Each entry should be written out again exactly, so that nothing is lost.

↓

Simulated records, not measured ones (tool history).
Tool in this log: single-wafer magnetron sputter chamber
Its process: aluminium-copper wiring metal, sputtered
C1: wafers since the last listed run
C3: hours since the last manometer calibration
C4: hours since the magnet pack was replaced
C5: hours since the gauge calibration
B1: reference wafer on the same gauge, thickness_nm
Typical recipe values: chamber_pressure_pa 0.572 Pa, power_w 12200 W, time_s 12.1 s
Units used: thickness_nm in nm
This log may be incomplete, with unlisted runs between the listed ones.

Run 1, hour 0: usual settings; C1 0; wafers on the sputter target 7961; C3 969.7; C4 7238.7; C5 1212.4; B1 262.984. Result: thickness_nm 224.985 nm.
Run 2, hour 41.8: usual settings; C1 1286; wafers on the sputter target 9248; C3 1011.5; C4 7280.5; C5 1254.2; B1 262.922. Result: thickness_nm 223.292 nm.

↑

## [EXERCISE RESPONSE]
Simulated records, not measured ones (tool history).
Tool in this log: single-wafer magnetron sputter chamber
Its process: aluminium-copper wiring metal, sputtered
C1: wafers since the last listed run
C3: hours since the last manometer calibration
C4: hours since the magnet pack was replaced
C5: hours since the gauge calibration
B1: reference wafer on the same gauge, thickness_nm
Typical recipe values: chamber_pressure_pa 0.572 Pa, power_w 12200 W, time_s 12.1 s
Units used: thickness_nm in nm
This log may be incomplete, with unlisted runs between the listed ones.

Run 1, hour 0: usual settings; C1 0; wafers on the sputter target 7961; C3 969.7; C4 7238.7; C5 1212.4; B1 262.984. Result: thickness_nm 224.985 nm.
Run 2, hour 41.8: usual settings; C1 1286; wafers on the sputter target 9248; C3 1011.5; C4 7280.5; C5 1254.2; B1 262.922. Result: thickness_nm 223.292 nm.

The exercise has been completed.